» **RECORD SET**:
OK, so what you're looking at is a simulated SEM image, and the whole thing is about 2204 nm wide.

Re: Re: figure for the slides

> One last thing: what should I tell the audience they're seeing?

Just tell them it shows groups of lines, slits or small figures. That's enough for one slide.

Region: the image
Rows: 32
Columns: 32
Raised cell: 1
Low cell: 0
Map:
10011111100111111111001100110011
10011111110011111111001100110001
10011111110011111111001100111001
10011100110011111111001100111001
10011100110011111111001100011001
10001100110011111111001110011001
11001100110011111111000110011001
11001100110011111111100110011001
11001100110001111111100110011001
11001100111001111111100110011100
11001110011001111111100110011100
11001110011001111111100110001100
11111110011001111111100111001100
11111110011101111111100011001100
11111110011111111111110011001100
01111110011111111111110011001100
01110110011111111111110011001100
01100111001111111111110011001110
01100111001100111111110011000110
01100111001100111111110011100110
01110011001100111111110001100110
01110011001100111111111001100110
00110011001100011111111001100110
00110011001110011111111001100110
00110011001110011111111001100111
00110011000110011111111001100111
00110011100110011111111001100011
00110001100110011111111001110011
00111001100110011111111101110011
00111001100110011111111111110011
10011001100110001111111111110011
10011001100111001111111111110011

» **TASK ITEM**:
Exactly repeat the lines running from the top of the listing to the line bearing "10011001100110001111111111110011", both of those lines included, and only them.

» **RESPONSE**:
OK, so what you're looking at is a simulated SEM image, and the whole thing is about 2204 nm wide.

Re: Re: figure for the slides

> One last thing: what should I tell the audience they're seeing?

Just tell them it shows groups of lines, slits or small figures. That's enough for one slide.

Region: the image
Rows: 32
Columns: 32
Raised cell: 1
Low cell: 0
Map:
10011111100111111111001100110011
10011111110011111111001100110001
10011111110011111111001100111001
10011100110011111111001100111001
10011100110011111111001100011001
10001100110011111111001110011001
11001100110011111111000110011001
11001100110011111111100110011001
11001100110001111111100110011001
11001100111001111111100110011100
11001110011001111111100110011100
11001110011001111111100110001100
11111110011001111111100111001100
11111110011101111111100011001100
11111110011111111111110011001100
01111110011111111111110011001100
01110110011111111111110011001100
01100111001111111111110011001110
01100111001100111111110011000110
01100111001100111111110011100110
01110011001100111111110001100110
01110011001100111111111001100110
00110011001100011111111001100110
00110011001110011111111001100110
00110011001110011111111001100111
00110011000110011111111001100111
00110011100110011111111001100011
00110001100110011111111001110011
00111001100110011111111101110011
00111001100110011111111111110011
10011001100110001111111111110011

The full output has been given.